.....

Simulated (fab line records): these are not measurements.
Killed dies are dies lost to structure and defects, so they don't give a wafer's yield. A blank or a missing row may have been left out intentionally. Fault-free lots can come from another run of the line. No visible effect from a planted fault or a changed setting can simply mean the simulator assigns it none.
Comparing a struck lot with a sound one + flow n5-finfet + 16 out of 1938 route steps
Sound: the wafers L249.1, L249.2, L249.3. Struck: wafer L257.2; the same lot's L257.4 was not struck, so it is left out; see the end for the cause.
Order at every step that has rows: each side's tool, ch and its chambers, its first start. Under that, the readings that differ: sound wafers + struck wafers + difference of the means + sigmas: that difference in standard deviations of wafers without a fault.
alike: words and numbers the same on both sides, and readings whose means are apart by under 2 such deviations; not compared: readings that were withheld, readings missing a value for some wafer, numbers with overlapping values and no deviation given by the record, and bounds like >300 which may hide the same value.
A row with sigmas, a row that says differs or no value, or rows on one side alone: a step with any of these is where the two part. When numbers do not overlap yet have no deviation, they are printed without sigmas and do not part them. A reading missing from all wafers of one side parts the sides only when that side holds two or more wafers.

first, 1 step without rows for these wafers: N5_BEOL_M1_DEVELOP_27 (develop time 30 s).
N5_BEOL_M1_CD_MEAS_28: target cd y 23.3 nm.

.....

Task item: All that belongs in the answer is the run of lines above from the line containing "Comparing a struck" through the line containing "alike: words and", exactly as written.

Written solution:
Comparing a struck lot with a sound one + flow n5-finfet + 16 out of 1938 route steps
Sound: the wafers L249.1, L249.2, L249.3. Struck: wafer L257.2; the same lot's L257.4 was not struck, so it is left out; see the end for the cause.
Order at every step that has rows: each side's tool, ch and its chambers, its first start. Under that, the readings that differ: sound wafers + struck wafers + difference of the means + sigmas: that difference in standard deviations of wafers without a fault.
alike: words and numbers the same on both sides, and readings whose means are apart by under 2 such deviations; not compared: readings that were withheld, readings missing a value for some wafer, numbers with overlapping values and no deviation given by the record, and bounds like >300 which may hide the same value.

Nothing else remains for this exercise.